☆ ☆ ☆ ☆ ☆ ☆ ☆

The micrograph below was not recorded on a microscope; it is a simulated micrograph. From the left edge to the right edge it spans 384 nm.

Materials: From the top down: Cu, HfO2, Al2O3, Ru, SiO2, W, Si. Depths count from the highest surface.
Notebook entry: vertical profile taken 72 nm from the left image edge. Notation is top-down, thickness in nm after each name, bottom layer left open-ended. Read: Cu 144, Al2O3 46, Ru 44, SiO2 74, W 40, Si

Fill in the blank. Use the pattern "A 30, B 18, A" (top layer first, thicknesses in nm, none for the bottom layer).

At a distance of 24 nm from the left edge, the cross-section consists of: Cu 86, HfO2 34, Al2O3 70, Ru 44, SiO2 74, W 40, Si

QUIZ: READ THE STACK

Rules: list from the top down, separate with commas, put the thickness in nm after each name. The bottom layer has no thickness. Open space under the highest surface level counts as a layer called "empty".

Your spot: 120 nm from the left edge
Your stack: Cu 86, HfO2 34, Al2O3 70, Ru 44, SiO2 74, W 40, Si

☆ ☆ ☆ ☆ ☆ ☆ ☆

→ Work request:
Provide an exact transcription of every entry above.

→ Your response:
The micrograph below was not recorded on a microscope; it is a simulated micrograph. From the left edge to the right edge it spans 384 nm.

Materials: From the top down: Cu, HfO2, Al2O3, Ru, SiO2, W, Si. Depths count from the highest surface.
Notebook entry: vertical profile taken 72 nm from the left image edge. Notation is top-down, thickness in nm after each name, bottom layer left open-ended. Read: Cu 144, Al2O3 46, Ru 44, SiO2 74, W 40, Si

Fill in the blank. Use the pattern "A 30, B 18, A" (top layer first, thicknesses in nm, none for the bottom layer).

At a distance of 24 nm from the left edge, the cross-section consists of: Cu 86, HfO2 34, Al2O3 70, Ru 44, SiO2 74, W 40, Si

QUIZ: READ THE STACK

Rules: list from the top down, separate with commas, put the thickness in nm after each name. The bottom layer has no thickness. Open space under the highest surface level counts as a layer called "empty".

Your spot: 120 nm from the left edge
Your stack: Cu 86, HfO2 34, Al2O3 70, Ru 44, SiO2 74, W 40, Si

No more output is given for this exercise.